━━━━━ Given records

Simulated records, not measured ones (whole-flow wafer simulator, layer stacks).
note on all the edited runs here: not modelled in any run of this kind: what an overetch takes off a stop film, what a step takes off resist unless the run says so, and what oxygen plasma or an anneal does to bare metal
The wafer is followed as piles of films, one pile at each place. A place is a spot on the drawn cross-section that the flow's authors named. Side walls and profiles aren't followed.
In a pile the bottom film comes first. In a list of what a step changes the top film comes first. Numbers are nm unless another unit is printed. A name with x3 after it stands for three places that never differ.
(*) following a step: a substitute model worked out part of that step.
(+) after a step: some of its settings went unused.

━━━━━━━━━━

• [Requirement] Transcribe the entries above word for word, from the first line through the line containing "The wafer is", and nothing else.

• [Written answer]
Simulated records, not measured ones (whole-flow wafer simulator, layer stacks).
note on all the edited runs here: not modelled in any run of this kind: what an overetch takes off a stop film, what a step takes off resist unless the run says so, and what oxygen plasma or an anneal does to bare metal
The wafer is followed as piles of films, one pile at each place. A place is a spot on the drawn cross-section that the flow's authors named. Side walls and profiles aren't followed.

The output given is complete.